# WORK TASK:
Exactly reproduce each of the entries shown below.

=======

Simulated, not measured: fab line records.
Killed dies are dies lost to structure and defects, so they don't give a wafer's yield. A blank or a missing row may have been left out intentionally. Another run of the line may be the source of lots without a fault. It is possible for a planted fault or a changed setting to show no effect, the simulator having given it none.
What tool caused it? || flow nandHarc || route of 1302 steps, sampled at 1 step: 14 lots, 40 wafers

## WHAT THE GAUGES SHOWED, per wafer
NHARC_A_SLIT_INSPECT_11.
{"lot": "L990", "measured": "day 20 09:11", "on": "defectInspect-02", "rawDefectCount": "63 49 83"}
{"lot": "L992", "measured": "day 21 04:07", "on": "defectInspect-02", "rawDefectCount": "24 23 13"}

=======

# EXPECTED ANSWER:
Simulated, not measured: fab line records.
Killed dies are dies lost to structure and defects, so they don't give a wafer's yield. A blank or a missing row may have been left out intentionally. Another run of the line may be the source of lots without a fault. It is possible for a planted fault or a changed setting to show no effect, the simulator having given it none.
What tool caused it? || flow nandHarc || route of 1302 steps, sampled at 1 step: 14 lots, 40 wafers

## WHAT THE GAUGES SHOWED, per wafer
NHARC_A_SLIT_INSPECT_11.
{"lot": "L990", "measured": "day 20 09:11", "on": "defectInspect-02", "rawDefectCount": "63 49 83"}
{"lot": "L992", "measured": "day 21 04:07", "on": "defectInspect-02", "rawDefectCount": "24 23 13"}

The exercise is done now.